*Required action:* All of the entries must be duplicated exactly.

Segment Start: Dataset extract

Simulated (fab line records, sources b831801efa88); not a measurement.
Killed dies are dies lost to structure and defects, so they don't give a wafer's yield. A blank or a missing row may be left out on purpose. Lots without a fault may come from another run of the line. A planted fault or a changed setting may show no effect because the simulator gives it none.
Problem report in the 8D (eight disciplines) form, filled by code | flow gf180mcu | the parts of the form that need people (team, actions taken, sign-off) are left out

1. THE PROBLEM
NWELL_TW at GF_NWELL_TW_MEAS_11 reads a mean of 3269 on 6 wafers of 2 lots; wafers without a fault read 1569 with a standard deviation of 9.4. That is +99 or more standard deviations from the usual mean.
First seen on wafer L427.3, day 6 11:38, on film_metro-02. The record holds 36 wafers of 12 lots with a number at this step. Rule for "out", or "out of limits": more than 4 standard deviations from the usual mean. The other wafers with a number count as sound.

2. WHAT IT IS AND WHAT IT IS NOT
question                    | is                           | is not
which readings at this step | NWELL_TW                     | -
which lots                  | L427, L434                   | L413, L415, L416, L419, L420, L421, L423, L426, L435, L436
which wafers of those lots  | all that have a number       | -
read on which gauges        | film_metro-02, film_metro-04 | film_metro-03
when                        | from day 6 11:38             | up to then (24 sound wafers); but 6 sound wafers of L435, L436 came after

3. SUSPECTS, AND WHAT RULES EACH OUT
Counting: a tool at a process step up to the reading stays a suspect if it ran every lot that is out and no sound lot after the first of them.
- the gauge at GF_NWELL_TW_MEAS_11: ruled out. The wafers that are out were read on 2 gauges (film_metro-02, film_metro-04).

Segment End: Dataset extract

*Exercise solution:*
Simulated (fab line records, sources b831801efa88); not a measurement.
Killed dies are dies lost to structure and defects, so they don't give a wafer's yield. A blank or a missing row may be left out on purpose. Lots without a fault may come from another run of the line. A planted fault or a changed setting may show no effect because the simulator gives it none.
Problem report in the 8D (eight disciplines) form, filled by code | flow gf180mcu | the parts of the form that need people (team, actions taken, sign-off) are left out

1. THE PROBLEM
NWELL_TW at GF_NWELL_TW_MEAS_11 reads a mean of 3269 on 6 wafers of 2 lots; wafers without a fault read 1569 with a standard deviation of 9.4. That is +99 or more standard deviations from the usual mean.
First seen on wafer L427.3, day 6 11:38, on film_metro-02. The record holds 36 wafers of 12 lots with a number at this step. Rule for "out", or "out of limits": more than 4 standard deviations from the usual mean. The other wafers with a number count as sound.

2. WHAT IT IS AND WHAT IT IS NOT
question                    | is                           | is not
which readings at this step | NWELL_TW                     | -
which lots                  | L427, L434                   | L413, L415, L416, L419, L420, L421, L423, L426, L435, L436
which wafers of those lots  | all that have a number       | -
read on which gauges        | film_metro-02, film_metro-04 | film_metro-03
when                        | from day 6 11:38             | up to then (24 sound wafers); but 6 sound wafers of L435, L436 came after

3. SUSPECTS, AND WHAT RULES EACH OUT
Counting: a tool at a process step up to the reading stays a suspect if it ran every lot that is out and no sound lot after the first of them.
- the gauge at GF_NWELL_TW_MEAS_11: ruled out. The wafers that are out were read on 2 gauges (film_metro-02, film_metro-04).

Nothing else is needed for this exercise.